__Given data__
▼
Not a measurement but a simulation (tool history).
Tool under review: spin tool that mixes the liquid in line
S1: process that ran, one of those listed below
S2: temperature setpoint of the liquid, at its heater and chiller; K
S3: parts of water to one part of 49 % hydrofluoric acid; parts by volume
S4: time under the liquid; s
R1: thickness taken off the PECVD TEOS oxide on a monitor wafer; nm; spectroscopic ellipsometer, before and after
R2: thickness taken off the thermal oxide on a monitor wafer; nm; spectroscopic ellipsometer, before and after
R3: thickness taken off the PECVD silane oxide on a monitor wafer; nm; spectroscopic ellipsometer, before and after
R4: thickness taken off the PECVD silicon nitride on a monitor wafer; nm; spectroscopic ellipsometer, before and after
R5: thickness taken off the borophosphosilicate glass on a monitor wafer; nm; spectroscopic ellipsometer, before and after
▲

__Task item__
All lines from the top of the data through the line containing "R4: thickness taken" need to be retyped exactly, and nothing more.

__Task response__
Not a measurement but a simulation (tool history).
Tool under review: spin tool that mixes the liquid in line
S1: process that ran, one of those listed below
S2: temperature setpoint of the liquid, at its heater and chiller; K
S3: parts of water to one part of 49 % hydrofluoric acid; parts by volume
S4: time under the liquid; s
R1: thickness taken off the PECVD TEOS oxide on a monitor wafer; nm; spectroscopic ellipsometer, before and after
R2: thickness taken off the thermal oxide on a monitor wafer; nm; spectroscopic ellipsometer, before and after
R3: thickness taken off the PECVD silane oxide on a monitor wafer; nm; spectroscopic ellipsometer, before and after
R4: thickness taken off the PECVD silicon nitride on a monitor wafer; nm; spectroscopic ellipsometer, before and after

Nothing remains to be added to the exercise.